## [Work request]
Every entry that follows is to be duplicated exactly.

## [Data provided]
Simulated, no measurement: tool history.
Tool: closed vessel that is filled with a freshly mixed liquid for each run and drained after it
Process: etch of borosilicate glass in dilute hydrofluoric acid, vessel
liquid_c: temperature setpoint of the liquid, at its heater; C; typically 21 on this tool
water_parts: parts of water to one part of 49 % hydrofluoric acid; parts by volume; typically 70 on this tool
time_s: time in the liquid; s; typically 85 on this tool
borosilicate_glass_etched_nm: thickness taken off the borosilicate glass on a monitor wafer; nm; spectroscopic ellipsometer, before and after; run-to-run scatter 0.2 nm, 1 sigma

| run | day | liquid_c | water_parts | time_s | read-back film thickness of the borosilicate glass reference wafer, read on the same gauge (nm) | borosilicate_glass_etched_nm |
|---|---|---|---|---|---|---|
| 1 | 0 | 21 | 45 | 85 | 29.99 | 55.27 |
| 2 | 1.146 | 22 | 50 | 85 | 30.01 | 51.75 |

## [Your solution]
Simulated, no measurement: tool history.
Tool: closed vessel that is filled with a freshly mixed liquid for each run and drained after it
Process: etch of borosilicate glass in dilute hydrofluoric acid, vessel
liquid_c: temperature setpoint of the liquid, at its heater; C; typically 21 on this tool
water_parts: parts of water to one part of 49 % hydrofluoric acid; parts by volume; typically 70 on this tool
time_s: time in the liquid; s; typically 85 on this tool
borosilicate_glass_etched_nm: thickness taken off the borosilicate glass on a monitor wafer; nm; spectroscopic ellipsometer, before and after; run-to-run scatter 0.2 nm, 1 sigma

| run | day | liquid_c | water_parts | time_s | read-back film thickness of the borosilicate glass reference wafer, read on the same gauge (nm) | borosilicate_glass_etched_nm |
|---|---|---|---|---|---|---|
| 1 | 0 | 21 | 45 | 85 | 29.99 | 55.27 |
| 2 | 1.146 | 22 | 50 | 85 | 30.01 | 51.75 |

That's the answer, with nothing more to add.